### Action item:
Your job with the data below: print everything from the line that holds "UUDDDDDDDDDDUUUUUDDDDUUUDDDDUUUD" down to the line that holds "UDDDDUUUUDDDDUUUUDDDDUUDDDDDUUUU", ends included, exactly, and nothing else.

### Provided material:
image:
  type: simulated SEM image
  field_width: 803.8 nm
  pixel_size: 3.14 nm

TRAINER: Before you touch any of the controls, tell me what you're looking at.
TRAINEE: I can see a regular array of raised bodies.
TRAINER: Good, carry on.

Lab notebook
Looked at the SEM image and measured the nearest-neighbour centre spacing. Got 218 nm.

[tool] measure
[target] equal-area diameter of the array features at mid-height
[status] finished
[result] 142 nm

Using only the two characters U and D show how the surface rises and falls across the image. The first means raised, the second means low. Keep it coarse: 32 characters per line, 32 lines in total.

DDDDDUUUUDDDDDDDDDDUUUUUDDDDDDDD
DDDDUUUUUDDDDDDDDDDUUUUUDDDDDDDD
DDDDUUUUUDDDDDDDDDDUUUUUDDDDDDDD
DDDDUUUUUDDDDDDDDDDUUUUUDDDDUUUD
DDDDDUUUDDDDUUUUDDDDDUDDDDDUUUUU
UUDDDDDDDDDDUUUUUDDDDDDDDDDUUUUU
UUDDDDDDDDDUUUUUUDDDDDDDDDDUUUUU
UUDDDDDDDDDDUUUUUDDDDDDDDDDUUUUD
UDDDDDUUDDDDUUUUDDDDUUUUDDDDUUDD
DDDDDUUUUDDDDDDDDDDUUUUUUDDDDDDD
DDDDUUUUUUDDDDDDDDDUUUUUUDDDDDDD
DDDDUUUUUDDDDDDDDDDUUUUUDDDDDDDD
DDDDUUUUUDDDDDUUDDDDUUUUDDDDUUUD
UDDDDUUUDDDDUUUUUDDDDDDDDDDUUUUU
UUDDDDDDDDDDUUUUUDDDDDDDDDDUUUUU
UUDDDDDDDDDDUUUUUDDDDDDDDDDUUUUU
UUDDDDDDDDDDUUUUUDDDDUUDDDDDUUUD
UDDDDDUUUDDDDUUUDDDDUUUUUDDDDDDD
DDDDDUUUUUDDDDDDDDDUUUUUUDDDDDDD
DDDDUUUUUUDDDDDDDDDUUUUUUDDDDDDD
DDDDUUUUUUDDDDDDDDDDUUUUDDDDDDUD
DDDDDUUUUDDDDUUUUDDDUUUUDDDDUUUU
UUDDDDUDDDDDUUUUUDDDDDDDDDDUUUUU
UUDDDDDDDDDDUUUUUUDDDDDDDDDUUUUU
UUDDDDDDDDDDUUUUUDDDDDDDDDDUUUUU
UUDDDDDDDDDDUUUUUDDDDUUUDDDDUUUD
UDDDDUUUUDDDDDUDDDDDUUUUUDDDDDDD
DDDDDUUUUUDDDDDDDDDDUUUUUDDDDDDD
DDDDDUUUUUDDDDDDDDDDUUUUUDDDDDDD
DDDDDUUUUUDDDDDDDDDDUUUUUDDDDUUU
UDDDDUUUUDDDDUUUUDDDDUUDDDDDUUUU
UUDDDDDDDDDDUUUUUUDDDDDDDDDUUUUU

### Worked solution:
UUDDDDDDDDDDUUUUUDDDDUUUDDDDUUUD
UDDDDUUUUDDDDDUDDDDDUUUUUDDDDDDD
DDDDDUUUUUDDDDDDDDDDUUUUUDDDDDDD
DDDDDUUUUUDDDDDDDDDDUUUUUDDDDDDD
DDDDDUUUUUDDDDDDDDDDUUUUUDDDDUUU
UDDDDUUUUDDDDUUUUDDDDUUDDDDDUUUU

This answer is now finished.